>>

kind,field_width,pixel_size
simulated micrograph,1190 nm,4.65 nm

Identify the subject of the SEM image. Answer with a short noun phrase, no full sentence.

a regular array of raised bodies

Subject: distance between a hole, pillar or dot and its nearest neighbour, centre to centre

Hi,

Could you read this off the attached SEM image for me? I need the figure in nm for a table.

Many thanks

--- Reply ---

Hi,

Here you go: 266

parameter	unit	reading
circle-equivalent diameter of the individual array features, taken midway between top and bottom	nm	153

<<

Please return exactly the lines from the first line of the material through the one with "a regular array of raised bodies", and no lines after it.

kind,field_width,pixel_size
simulated micrograph,1190 nm,4.65 nm

Identify the subject of the SEM image. Answer with a short noun phrase, no full sentence.

a regular array of raised bodies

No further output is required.